### TASK ITEM
Set down word for word the lines that begin the entries and run through the line containing "Displayed cross-section: cut, width". Give nothing further.

### GIVEN DATA
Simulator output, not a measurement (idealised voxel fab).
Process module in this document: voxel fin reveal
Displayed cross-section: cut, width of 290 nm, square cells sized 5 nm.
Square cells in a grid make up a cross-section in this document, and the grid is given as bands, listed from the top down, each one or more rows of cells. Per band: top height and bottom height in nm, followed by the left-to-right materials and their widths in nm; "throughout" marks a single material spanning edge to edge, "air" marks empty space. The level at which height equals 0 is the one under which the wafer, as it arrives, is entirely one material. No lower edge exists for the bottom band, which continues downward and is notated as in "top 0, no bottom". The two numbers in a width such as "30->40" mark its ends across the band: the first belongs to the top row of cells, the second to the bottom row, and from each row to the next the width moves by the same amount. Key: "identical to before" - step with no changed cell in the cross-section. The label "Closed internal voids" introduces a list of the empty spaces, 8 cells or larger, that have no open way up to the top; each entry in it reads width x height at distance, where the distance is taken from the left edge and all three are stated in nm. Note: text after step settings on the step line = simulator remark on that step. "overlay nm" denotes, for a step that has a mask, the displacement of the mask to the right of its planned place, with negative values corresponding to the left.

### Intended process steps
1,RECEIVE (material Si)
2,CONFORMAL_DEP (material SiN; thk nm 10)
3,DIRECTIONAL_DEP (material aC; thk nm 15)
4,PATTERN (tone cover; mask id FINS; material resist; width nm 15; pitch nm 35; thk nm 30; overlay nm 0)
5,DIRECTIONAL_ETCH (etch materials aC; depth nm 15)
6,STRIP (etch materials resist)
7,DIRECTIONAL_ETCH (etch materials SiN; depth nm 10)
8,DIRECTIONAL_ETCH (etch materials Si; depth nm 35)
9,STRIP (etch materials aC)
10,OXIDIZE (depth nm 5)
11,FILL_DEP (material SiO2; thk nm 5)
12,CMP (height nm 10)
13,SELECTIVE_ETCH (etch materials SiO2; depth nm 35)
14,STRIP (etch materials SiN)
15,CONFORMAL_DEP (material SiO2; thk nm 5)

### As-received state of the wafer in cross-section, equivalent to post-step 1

### WRITTEN ANSWER
Simulator output, not a measurement (idealised voxel fab).
Process module in this document: voxel fin reveal
Displayed cross-section: cut, width of 290 nm, square cells sized 5 nm.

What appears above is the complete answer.